* **Action item**
Below this line is the material. Write out only its lines from the one containing "Process: clears copper" through the one containing "Run 1, day 0: S1", both kept, exactly.

* **Dataset content**
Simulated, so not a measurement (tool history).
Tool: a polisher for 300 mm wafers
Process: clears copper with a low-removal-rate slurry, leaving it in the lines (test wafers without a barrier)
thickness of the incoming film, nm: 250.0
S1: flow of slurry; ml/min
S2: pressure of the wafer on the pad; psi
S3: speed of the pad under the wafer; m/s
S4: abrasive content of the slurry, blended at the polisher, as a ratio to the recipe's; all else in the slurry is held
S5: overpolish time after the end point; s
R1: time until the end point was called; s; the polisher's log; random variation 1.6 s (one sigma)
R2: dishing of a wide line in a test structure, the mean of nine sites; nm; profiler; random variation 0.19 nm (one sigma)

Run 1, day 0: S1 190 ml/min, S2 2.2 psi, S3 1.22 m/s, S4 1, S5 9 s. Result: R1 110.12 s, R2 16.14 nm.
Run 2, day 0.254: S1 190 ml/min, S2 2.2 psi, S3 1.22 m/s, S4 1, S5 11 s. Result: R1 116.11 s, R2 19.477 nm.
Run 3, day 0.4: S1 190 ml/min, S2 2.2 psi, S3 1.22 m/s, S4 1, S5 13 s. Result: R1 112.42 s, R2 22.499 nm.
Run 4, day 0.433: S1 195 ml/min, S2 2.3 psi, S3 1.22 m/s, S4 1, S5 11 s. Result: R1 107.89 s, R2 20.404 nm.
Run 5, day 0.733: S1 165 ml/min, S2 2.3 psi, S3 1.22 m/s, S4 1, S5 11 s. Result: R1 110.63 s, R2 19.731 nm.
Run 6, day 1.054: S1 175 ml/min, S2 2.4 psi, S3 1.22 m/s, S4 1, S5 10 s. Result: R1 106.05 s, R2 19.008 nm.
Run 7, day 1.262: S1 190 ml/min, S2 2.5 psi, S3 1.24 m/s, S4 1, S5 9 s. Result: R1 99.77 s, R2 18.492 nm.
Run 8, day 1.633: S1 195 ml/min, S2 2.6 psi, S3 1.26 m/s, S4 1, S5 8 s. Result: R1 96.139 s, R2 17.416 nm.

* **Response area**
Process: clears copper with a low-removal-rate slurry, leaving it in the lines (test wafers without a barrier)
thickness of the incoming film, nm: 250.0
S1: flow of slurry; ml/min
S2: pressure of the wafer on the pad; psi
S3: speed of the pad under the wafer; m/s
S4: abrasive content of the slurry, blended at the polisher, as a ratio to the recipe's; all else in the slurry is held
S5: overpolish time after the end point; s
R1: time until the end point was called; s; the polisher's log; random variation 1.6 s (one sigma)
R2: dishing of a wide line in a test structure, the mean of nine sites; nm; profiler; random variation 0.19 nm (one sigma)

Run 1, day 0: S1 190 ml/min, S2 2.2 psi, S3 1.22 m/s, S4 1, S5 9 s. Result: R1 110.12 s, R2 16.14 nm.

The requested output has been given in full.